DATASET ENTRIES:
Start of Block
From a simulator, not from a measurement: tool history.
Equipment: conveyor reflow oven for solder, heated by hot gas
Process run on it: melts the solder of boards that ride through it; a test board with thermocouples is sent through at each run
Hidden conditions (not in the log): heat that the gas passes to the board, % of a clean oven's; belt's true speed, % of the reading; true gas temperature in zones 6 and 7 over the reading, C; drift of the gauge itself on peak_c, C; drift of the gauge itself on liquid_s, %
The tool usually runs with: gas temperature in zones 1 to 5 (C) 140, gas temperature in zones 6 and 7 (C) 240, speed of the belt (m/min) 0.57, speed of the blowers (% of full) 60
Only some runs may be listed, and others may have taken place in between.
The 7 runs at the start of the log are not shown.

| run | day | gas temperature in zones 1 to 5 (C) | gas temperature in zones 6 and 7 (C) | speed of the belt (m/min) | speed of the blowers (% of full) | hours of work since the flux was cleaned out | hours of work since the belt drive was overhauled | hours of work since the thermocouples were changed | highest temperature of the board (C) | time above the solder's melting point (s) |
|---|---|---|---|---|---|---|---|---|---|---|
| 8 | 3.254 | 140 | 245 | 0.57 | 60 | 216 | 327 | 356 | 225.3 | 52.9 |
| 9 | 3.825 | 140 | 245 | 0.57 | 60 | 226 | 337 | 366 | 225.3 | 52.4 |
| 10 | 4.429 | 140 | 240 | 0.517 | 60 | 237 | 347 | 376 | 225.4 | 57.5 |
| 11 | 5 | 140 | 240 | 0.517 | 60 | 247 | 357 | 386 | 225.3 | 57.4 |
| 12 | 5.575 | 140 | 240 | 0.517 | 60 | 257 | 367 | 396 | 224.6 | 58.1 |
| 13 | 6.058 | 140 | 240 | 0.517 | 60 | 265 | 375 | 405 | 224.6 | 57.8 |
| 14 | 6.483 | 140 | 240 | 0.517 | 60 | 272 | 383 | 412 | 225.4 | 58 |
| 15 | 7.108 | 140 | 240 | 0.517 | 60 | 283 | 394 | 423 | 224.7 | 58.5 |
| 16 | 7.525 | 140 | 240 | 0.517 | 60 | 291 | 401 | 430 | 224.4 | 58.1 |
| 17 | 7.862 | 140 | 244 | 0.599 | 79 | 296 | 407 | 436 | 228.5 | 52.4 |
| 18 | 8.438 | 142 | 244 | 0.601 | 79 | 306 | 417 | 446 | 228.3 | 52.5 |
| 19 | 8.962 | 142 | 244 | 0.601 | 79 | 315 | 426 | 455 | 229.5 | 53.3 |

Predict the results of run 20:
End of Block

WORK ORDER:
An exact repetition of the material above is required, from its first line through the line holding "225.4 | 58 |", with nothing added.

ANSWER AREA:
From a simulator, not from a measurement: tool history.
Equipment: conveyor reflow oven for solder, heated by hot gas
Process run on it: melts the solder of boards that ride through it; a test board with thermocouples is sent through at each run
Hidden conditions (not in the log): heat that the gas passes to the board, % of a clean oven's; belt's true speed, % of the reading; true gas temperature in zones 6 and 7 over the reading, C; drift of the gauge itself on peak_c, C; drift of the gauge itself on liquid_s, %
The tool usually runs with: gas temperature in zones 1 to 5 (C) 140, gas temperature in zones 6 and 7 (C) 240, speed of the belt (m/min) 0.57, speed of the blowers (% of full) 60
Only some runs may be listed, and others may have taken place in between.
The 7 runs at the start of the log are not shown.

| run | day | gas temperature in zones 1 to 5 (C) | gas temperature in zones 6 and 7 (C) | speed of the belt (m/min) | speed of the blowers (% of full) | hours of work since the flux was cleaned out | hours of work since the belt drive was overhauled | hours of work since the thermocouples were changed | highest temperature of the board (C) | time above the solder's melting point (s) |
|---|---|---|---|---|---|---|---|---|---|---|
| 8 | 3.254 | 140 | 245 | 0.57 | 60 | 216 | 327 | 356 | 225.3 | 52.9 |
| 9 | 3.825 | 140 | 245 | 0.57 | 60 | 226 | 337 | 366 | 225.3 | 52.4 |
| 10 | 4.429 | 140 | 240 | 0.517 | 60 | 237 | 347 | 376 | 225.4 | 57.5 |
| 11 | 5 | 140 | 240 | 0.517 | 60 | 247 | 357 | 386 | 225.3 | 57.4 |
| 12 | 5.575 | 140 | 240 | 0.517 | 60 | 257 | 367 | 396 | 224.6 | 58.1 |
| 13 | 6.058 | 140 | 240 | 0.517 | 60 | 265 | 375 | 405 | 224.6 | 57.8 |
| 14 | 6.483 | 140 | 240 | 0.517 | 60 | 272 | 383 | 412 | 225.4 | 58 |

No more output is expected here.